Required action >> Once you find the line with "21 | ECD | material" in the data that follows, repeat it and every line after it exactly, through the line with "[D2 INCOMING]".

+ + + +
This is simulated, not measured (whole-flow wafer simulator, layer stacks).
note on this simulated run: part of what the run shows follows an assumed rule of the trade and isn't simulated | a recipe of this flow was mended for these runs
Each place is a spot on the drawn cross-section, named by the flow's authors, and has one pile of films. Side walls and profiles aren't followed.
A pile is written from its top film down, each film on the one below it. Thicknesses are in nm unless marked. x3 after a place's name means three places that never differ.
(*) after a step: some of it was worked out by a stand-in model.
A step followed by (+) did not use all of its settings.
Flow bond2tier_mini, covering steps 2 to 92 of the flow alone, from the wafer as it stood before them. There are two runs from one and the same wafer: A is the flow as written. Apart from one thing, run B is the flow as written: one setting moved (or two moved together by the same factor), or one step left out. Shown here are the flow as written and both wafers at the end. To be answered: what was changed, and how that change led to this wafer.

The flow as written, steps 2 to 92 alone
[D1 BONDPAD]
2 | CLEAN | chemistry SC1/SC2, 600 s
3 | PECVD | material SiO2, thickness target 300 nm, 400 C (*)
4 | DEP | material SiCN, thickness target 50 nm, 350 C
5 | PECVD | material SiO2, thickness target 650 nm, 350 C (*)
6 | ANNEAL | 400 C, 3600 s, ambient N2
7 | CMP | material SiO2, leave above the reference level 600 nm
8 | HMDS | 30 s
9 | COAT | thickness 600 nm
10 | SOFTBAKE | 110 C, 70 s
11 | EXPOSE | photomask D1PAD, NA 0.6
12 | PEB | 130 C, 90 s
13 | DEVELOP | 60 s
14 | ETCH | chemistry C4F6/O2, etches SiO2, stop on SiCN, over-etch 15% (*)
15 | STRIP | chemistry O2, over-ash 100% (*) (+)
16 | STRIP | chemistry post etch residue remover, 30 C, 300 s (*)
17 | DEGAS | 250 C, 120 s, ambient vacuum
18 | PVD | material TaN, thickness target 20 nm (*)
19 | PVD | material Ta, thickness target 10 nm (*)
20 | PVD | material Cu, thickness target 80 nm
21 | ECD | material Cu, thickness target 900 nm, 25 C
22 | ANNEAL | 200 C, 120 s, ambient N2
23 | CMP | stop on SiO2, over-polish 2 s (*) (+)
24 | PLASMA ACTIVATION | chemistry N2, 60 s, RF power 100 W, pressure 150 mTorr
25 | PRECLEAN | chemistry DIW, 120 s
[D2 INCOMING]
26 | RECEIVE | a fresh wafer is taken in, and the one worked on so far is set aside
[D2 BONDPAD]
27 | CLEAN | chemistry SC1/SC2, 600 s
+ + + +

Answer space >>
21 | ECD | material Cu, thickness target 900 nm, 25 C
22 | ANNEAL | 200 C, 120 s, ambient N2
23 | CMP | stop on SiO2, over-polish 2 s (*) (+)
24 | PLASMA ACTIVATION | chemistry N2, 60 s, RF power 100 W, pressure 150 mTorr
25 | PRECLEAN | chemistry DIW, 120 s
[D2 INCOMING]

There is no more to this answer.